**Assigned task**
All entries must be extracted exactly, with nothing added or dropped.

━━━━

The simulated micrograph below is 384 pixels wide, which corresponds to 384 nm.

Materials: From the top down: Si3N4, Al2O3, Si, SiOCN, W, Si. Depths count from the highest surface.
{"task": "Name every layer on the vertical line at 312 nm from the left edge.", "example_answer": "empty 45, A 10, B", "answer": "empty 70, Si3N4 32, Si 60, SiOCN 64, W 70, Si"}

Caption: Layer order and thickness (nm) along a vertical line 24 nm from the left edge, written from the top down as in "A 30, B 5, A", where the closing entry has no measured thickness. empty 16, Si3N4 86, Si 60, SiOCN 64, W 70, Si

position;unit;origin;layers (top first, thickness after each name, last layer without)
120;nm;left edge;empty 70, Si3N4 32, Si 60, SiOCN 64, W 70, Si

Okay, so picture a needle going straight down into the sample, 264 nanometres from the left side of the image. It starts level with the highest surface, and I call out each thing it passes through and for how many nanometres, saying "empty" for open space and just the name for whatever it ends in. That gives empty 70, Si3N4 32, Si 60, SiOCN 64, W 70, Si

━━━━

**Your solution**
The simulated micrograph below is 384 pixels wide, which corresponds to 384 nm.

Materials: From the top down: Si3N4, Al2O3, Si, SiOCN, W, Si. Depths count from the highest surface.
{"task": "Name every layer on the vertical line at 312 nm from the left edge.", "example_answer": "empty 45, A 10, B", "answer": "empty 70, Si3N4 32, Si 60, SiOCN 64, W 70, Si"}

Caption: Layer order and thickness (nm) along a vertical line 24 nm from the left edge, written from the top down as in "A 30, B 5, A", where the closing entry has no measured thickness. empty 16, Si3N4 86, Si 60, SiOCN 64, W 70, Si

position;unit;origin;layers (top first, thickness after each name, last layer without)
120;nm;left edge;empty 70, Si3N4 32, Si 60, SiOCN 64, W 70, Si

Okay, so picture a needle going straight down into the sample, 264 nanometres from the left side of the image. It starts level with the highest surface, and I call out each thing it passes through and for how many nanometres, saying "empty" for open space and just the name for whatever it ends in. That gives empty 70, Si3N4 32, Si 60, SiOCN 64, W 70, Si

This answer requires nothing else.